» Work request
Using the entries below, output each line exactly from the first through the one that contains "A process module".

» Dataset extract
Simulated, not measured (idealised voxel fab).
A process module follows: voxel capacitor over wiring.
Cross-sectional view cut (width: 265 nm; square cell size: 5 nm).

» Written response
Simulated, not measured (idealised voxel fab).
A process module follows: voxel capacitor over wiring.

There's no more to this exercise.